Work item: Among the lines below, copy exactly those from the one with "One pile of" through the one with "4 COAT: anti-reflective coat, thickness 62 nm", counting both ends.

=== Section Start ===
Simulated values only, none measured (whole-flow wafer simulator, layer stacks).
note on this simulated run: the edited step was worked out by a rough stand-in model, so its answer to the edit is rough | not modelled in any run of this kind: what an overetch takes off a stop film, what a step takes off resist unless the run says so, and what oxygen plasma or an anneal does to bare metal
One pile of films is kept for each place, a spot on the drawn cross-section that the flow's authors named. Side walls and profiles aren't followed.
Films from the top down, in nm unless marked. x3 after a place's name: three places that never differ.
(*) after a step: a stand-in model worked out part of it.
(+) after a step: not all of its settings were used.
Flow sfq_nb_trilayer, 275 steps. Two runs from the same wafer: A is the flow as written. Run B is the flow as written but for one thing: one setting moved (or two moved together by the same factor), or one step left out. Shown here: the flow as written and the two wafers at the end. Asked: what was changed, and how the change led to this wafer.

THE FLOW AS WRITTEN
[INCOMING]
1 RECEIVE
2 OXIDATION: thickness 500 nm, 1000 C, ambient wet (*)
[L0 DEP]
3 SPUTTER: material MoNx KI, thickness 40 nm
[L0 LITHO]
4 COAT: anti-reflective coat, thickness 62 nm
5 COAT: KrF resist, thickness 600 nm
=== Section End ===

Task response:
One pile of films is kept for each place, a spot on the drawn cross-section that the flow's authors named. Side walls and profiles aren't followed.
Films from the top down, in nm unless marked. x3 after a place's name: three places that never differ.
(*) after a step: a stand-in model worked out part of it.
(+) after a step: not all of its settings were used.
Flow sfq_nb_trilayer, 275 steps. Two runs from the same wafer: A is the flow as written. Run B is the flow as written but for one thing: one setting moved (or two moved together by the same factor), or one step left out. Shown here: the flow as written and the two wafers at the end. Asked: what was changed, and how the change led to this wafer.

THE FLOW AS WRITTEN
[INCOMING]
1 RECEIVE
2 OXIDATION: thickness 500 nm, 1000 C, ambient wet (*)
[L0 DEP]
3 SPUTTER: material MoNx KI, thickness 40 nm
[L0 LITHO]
4 COAT: anti-reflective coat, thickness 62 nm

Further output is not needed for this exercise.